DATASET:
== Segment start ==

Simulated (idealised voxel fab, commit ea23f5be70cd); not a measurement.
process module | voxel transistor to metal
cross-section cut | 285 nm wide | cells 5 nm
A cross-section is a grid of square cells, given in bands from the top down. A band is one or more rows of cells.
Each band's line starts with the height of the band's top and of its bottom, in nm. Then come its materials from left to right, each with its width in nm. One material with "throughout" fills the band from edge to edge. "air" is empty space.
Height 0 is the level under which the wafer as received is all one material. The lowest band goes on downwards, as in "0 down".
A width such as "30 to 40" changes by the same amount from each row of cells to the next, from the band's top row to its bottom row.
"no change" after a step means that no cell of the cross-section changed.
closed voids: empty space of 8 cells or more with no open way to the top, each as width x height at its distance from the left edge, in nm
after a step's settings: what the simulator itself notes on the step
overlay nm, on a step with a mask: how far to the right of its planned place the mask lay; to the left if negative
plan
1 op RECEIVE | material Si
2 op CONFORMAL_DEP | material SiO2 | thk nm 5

== Segment end ==

Copy out the full listing exactly.

Simulated (idealised voxel fab, commit ea23f5be70cd); not a measurement.
process module | voxel transistor to metal
cross-section cut | 285 nm wide | cells 5 nm
A cross-section is a grid of square cells, given in bands from the top down. A band is one or more rows of cells.
Each band's line starts with the height of the band's top and of its bottom, in nm. Then come its materials from left to right, each with its width in nm. One material with "throughout" fills the band from edge to edge. "air" is empty space.
Height 0 is the level under which the wafer as received is all one material. The lowest band goes on downwards, as in "0 down".
A width such as "30 to 40" changes by the same amount from each row of cells to the next, from the band's top row to its bottom row.
"no change" after a step means that no cell of the cross-section changed.
closed voids: empty space of 8 cells or more with no open way to the top, each as width x height at its distance from the left edge, in nm
after a step's settings: what the simulator itself notes on the step
overlay nm, on a step with a mask: how far to the right of its planned place the mask lay; to the left if negative
plan
1 op RECEIVE | material Si
2 op CONFORMAL_DEP | material SiO2 | thk nm 5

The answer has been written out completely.